» **Task item**:
Quote every line from the top of the listing down to and including the line that contains "The step: target cd 200 nm.".

» **Supplied records**:
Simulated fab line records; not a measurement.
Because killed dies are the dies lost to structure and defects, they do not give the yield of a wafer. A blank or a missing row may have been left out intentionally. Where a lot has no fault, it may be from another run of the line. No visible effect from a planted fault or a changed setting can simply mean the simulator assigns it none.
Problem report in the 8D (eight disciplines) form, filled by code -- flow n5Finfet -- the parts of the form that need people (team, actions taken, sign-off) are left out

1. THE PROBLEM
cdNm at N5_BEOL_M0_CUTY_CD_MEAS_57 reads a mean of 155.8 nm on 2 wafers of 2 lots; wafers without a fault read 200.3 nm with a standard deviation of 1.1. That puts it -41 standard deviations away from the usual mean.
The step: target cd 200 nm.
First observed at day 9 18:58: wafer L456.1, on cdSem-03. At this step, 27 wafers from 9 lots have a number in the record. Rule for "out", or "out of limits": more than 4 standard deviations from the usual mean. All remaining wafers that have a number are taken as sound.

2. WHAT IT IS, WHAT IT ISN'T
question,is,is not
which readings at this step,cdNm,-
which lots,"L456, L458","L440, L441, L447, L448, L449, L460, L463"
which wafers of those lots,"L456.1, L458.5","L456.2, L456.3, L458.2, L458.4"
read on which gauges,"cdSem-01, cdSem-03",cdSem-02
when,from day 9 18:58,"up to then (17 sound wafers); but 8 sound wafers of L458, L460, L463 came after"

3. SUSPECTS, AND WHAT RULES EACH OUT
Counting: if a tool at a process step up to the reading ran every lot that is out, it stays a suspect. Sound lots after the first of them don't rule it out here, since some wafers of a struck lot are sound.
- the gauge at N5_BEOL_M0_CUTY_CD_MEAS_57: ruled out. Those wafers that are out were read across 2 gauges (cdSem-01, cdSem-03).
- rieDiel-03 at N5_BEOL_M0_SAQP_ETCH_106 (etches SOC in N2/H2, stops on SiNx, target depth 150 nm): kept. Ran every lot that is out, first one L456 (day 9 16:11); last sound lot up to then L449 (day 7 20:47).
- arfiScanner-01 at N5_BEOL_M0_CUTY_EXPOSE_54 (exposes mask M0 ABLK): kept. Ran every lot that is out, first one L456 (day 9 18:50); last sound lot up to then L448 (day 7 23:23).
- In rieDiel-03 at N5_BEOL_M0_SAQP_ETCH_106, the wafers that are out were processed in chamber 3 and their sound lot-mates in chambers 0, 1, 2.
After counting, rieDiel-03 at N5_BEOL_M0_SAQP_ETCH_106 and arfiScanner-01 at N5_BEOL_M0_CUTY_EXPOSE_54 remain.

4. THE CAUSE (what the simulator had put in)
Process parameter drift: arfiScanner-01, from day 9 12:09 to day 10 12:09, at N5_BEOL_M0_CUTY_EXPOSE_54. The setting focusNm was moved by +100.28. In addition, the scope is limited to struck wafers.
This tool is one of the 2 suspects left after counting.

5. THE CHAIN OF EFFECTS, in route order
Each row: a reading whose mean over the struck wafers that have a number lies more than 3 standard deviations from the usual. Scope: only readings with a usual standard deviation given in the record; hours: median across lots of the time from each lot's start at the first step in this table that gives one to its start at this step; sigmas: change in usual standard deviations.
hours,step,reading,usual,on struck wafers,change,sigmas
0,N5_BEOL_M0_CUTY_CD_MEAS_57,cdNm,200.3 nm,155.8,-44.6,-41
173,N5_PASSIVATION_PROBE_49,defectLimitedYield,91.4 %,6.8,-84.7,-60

» **Problem solution**:
Simulated fab line records; not a measurement.
Because killed dies are the dies lost to structure and defects, they do not give the yield of a wafer. A blank or a missing row may have been left out intentionally. Where a lot has no fault, it may be from another run of the line. No visible effect from a planted fault or a changed setting can simply mean the simulator assigns it none.
Problem report in the 8D (eight disciplines) form, filled by code -- flow n5Finfet -- the parts of the form that need people (team, actions taken, sign-off) are left out

1. THE PROBLEM
cdNm at N5_BEOL_M0_CUTY_CD_MEAS_57 reads a mean of 155.8 nm on 2 wafers of 2 lots; wafers without a fault read 200.3 nm with a standard deviation of 1.1. That puts it -41 standard deviations away from the usual mean.
The step: target cd 200 nm.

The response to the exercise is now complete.